◆ Task item
Type out the entries below again, character for character.

#####

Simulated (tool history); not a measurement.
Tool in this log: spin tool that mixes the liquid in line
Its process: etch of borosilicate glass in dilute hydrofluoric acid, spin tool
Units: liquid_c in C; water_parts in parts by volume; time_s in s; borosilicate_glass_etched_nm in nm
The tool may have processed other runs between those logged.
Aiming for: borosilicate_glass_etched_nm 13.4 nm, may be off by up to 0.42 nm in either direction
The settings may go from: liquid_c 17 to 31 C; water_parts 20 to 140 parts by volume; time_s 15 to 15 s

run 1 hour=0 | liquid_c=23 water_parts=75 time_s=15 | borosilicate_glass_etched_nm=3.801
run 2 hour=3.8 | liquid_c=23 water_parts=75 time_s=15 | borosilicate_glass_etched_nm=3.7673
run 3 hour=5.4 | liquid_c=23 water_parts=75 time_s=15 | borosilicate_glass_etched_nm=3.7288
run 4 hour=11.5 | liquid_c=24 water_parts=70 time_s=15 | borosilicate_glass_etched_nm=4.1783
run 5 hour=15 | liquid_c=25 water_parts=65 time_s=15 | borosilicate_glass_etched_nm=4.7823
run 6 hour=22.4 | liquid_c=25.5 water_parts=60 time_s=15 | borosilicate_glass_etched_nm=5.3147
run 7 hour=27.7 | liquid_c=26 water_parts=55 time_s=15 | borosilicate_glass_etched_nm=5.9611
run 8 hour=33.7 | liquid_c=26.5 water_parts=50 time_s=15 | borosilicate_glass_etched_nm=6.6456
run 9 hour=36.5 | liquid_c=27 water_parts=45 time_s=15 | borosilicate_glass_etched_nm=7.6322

#####

◆ Answer box
Simulated (tool history); not a measurement.
Tool in this log: spin tool that mixes the liquid in line
Its process: etch of borosilicate glass in dilute hydrofluoric acid, spin tool
Units: liquid_c in C; water_parts in parts by volume; time_s in s; borosilicate_glass_etched_nm in nm
The tool may have processed other runs between those logged.
Aiming for: borosilicate_glass_etched_nm 13.4 nm, may be off by up to 0.42 nm in either direction
The settings may go from: liquid_c 17 to 31 C; water_parts 20 to 140 parts by volume; time_s 15 to 15 s

run 1 hour=0 | liquid_c=23 water_parts=75 time_s=15 | borosilicate_glass_etched_nm=3.801
run 2 hour=3.8 | liquid_c=23 water_parts=75 time_s=15 | borosilicate_glass_etched_nm=3.7673
run 3 hour=5.4 | liquid_c=23 water_parts=75 time_s=15 | borosilicate_glass_etched_nm=3.7288
run 4 hour=11.5 | liquid_c=24 water_parts=70 time_s=15 | borosilicate_glass_etched_nm=4.1783
run 5 hour=15 | liquid_c=25 water_parts=65 time_s=15 | borosilicate_glass_etched_nm=4.7823
run 6 hour=22.4 | liquid_c=25.5 water_parts=60 time_s=15 | borosilicate_glass_etched_nm=5.3147
run 7 hour=27.7 | liquid_c=26 water_parts=55 time_s=15 | borosilicate_glass_etched_nm=5.9611
run 8 hour=33.7 | liquid_c=26.5 water_parts=50 time_s=15 | borosilicate_glass_etched_nm=6.6456
run 9 hour=36.5 | liquid_c=27 water_parts=45 time_s=15 | borosilicate_glass_etched_nm=7.6322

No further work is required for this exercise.